### RECORDS PROVIDED
»»

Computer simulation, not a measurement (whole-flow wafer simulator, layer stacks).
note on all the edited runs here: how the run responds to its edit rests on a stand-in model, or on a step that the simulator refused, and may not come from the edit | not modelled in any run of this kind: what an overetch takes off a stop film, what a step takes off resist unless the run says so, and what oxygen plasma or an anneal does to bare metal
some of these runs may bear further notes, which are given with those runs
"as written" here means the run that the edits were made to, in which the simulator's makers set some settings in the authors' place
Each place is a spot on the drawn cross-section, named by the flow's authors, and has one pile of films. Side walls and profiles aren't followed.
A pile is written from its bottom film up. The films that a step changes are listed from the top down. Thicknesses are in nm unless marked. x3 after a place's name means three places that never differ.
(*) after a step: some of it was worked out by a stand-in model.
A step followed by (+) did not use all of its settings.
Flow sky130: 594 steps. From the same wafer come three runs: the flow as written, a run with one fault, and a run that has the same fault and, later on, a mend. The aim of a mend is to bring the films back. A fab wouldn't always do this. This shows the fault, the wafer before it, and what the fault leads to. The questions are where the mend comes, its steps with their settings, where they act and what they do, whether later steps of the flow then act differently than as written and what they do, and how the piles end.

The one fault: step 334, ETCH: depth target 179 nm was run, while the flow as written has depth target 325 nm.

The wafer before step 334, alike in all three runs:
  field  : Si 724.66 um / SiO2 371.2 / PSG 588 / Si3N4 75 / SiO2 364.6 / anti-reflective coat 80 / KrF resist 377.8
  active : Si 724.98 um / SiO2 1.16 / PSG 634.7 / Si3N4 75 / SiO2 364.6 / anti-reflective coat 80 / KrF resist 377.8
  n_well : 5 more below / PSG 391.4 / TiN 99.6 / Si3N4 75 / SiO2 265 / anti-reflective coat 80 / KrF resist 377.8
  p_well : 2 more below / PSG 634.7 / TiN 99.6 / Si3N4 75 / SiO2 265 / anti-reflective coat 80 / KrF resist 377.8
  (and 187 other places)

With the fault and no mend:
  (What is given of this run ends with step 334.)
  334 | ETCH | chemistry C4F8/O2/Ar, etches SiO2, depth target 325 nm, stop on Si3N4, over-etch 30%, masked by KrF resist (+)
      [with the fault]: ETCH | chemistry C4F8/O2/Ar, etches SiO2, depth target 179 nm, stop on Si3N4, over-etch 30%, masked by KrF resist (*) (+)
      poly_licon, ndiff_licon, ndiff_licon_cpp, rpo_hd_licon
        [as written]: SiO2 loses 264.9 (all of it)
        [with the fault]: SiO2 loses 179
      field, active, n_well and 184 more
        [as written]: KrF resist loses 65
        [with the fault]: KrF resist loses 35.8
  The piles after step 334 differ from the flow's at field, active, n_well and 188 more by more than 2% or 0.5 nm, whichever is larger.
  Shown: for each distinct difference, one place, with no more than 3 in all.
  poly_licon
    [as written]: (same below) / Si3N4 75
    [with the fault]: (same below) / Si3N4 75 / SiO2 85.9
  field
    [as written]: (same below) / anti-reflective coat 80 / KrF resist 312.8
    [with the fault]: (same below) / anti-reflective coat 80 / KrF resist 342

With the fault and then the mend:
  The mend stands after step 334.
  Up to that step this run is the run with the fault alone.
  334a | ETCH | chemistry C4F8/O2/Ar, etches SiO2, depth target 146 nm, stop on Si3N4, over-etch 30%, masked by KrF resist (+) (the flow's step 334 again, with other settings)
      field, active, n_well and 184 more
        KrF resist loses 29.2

««

Exactly as they appear above, output the lines of the data from the first through the one that contains "The wafer before step", and only those lines.

### YOUR RESPONSE
Computer simulation, not a measurement (whole-flow wafer simulator, layer stacks).
note on all the edited runs here: how the run responds to its edit rests on a stand-in model, or on a step that the simulator refused, and may not come from the edit | not modelled in any run of this kind: what an overetch takes off a stop film, what a step takes off resist unless the run says so, and what oxygen plasma or an anneal does to bare metal
some of these runs may bear further notes, which are given with those runs
"as written" here means the run that the edits were made to, in which the simulator's makers set some settings in the authors' place
Each place is a spot on the drawn cross-section, named by the flow's authors, and has one pile of films. Side walls and profiles aren't followed.
A pile is written from its bottom film up. The films that a step changes are listed from the top down. Thicknesses are in nm unless marked. x3 after a place's name means three places that never differ.
(*) after a step: some of it was worked out by a stand-in model.
A step followed by (+) did not use all of its settings.
Flow sky130: 594 steps. From the same wafer come three runs: the flow as written, a run with one fault, and a run that has the same fault and, later on, a mend. The aim of a mend is to bring the films back. A fab wouldn't always do this. This shows the fault, the wafer before it, and what the fault leads to. The questions are where the mend comes, its steps with their settings, where they act and what they do, whether later steps of the flow then act differently than as written and what they do, and how the piles end.

The one fault: step 334, ETCH: depth target 179 nm was run, while the flow as written has depth target 325 nm.

The wafer before step 334, alike in all three runs:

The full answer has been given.